Please write out the listing beneath this sentence exactly, from its first line to the line with "(+) after a", and stop there.

START SOURCE MATERIAL
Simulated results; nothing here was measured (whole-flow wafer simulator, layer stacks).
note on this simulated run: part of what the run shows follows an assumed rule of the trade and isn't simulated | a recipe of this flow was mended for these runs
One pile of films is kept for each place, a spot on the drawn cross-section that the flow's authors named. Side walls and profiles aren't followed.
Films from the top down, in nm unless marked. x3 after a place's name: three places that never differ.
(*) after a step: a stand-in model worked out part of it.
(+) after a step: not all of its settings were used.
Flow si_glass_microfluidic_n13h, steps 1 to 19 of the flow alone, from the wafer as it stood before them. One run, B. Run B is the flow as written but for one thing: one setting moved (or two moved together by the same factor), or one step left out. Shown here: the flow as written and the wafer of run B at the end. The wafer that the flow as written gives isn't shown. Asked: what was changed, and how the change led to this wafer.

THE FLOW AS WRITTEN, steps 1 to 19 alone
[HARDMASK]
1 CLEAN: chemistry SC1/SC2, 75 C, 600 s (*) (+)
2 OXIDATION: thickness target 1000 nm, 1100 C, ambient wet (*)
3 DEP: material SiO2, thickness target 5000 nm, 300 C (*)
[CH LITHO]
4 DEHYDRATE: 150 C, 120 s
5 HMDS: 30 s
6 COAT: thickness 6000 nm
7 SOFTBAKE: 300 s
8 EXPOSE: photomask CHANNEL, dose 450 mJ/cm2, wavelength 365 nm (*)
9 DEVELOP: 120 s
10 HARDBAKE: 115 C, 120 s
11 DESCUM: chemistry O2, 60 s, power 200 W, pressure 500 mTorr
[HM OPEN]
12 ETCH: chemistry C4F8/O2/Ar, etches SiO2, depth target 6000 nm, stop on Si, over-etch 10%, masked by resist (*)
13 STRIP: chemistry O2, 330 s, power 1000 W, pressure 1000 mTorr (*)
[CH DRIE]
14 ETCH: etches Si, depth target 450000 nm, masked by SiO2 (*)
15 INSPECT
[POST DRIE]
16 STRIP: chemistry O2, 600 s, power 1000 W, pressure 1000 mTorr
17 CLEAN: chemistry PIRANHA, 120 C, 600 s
END SOURCE MATERIAL

ANSWER BOX>
Simulated results; nothing here was measured (whole-flow wafer simulator, layer stacks).
note on this simulated run: part of what the run shows follows an assumed rule of the trade and isn't simulated | a recipe of this flow was mended for these runs
One pile of films is kept for each place, a spot on the drawn cross-section that the flow's authors named. Side walls and profiles aren't followed.
Films from the top down, in nm unless marked. x3 after a place's name: three places that never differ.
(*) after a step: a stand-in model worked out part of it.
(+) after a step: not all of its settings were used.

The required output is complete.